_Assigned task_
Your task is to write out exactly the lines of the listing below, from the first down to the line that holds "the cross-section changed.".

────────────────

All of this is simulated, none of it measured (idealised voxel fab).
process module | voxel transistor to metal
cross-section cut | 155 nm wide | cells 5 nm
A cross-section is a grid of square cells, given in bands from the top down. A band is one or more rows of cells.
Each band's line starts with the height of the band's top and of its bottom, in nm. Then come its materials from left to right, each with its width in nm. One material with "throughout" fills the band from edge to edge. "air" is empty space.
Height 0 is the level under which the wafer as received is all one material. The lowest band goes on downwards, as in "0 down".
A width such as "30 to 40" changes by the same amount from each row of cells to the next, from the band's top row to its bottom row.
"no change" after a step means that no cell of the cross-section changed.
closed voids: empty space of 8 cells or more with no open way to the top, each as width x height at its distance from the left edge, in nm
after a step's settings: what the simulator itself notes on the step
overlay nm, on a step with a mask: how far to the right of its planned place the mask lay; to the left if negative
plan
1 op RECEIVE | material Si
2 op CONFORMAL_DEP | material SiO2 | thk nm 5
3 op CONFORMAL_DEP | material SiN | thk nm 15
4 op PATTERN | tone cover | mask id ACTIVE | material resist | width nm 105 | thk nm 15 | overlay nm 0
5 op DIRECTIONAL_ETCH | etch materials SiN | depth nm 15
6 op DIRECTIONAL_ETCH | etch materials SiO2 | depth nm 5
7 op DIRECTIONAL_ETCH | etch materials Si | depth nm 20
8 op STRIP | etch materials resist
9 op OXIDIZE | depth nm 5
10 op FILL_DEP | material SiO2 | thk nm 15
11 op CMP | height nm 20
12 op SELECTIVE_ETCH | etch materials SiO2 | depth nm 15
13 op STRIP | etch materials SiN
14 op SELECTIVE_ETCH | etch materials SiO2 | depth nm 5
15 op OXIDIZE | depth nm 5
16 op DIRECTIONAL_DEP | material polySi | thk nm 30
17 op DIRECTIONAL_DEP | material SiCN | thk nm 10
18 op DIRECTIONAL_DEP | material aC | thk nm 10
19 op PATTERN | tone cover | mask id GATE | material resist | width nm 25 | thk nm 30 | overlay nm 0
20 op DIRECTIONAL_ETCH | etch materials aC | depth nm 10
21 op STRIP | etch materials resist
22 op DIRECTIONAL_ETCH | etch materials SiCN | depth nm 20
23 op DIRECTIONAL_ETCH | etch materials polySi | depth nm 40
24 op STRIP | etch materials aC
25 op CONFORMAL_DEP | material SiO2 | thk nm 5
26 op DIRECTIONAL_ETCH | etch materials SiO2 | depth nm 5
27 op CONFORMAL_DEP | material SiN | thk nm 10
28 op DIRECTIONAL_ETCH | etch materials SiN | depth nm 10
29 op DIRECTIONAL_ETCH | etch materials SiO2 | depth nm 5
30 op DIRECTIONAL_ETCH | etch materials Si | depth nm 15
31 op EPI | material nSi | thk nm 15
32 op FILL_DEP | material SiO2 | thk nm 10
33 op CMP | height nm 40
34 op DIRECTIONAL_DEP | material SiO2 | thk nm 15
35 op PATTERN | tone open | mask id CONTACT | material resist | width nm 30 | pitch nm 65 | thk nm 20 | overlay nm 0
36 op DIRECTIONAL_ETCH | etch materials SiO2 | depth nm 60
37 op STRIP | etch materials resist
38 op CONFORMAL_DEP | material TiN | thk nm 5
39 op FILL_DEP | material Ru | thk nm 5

────────────────

_Task result_
All of this is simulated, none of it measured (idealised voxel fab).
process module | voxel transistor to metal
cross-section cut | 155 nm wide | cells 5 nm
A cross-section is a grid of square cells, given in bands from the top down. A band is one or more rows of cells.
Each band's line starts with the height of the band's top and of its bottom, in nm. Then come its materials from left to right, each with its width in nm. One material with "throughout" fills the band from edge to edge. "air" is empty space.
Height 0 is the level under which the wafer as received is all one material. The lowest band goes on downwards, as in "0 down".
A width such as "30 to 40" changes by the same amount from each row of cells to the next, from the band's top row to its bottom row.
"no change" after a step means that no cell of the cross-section changed.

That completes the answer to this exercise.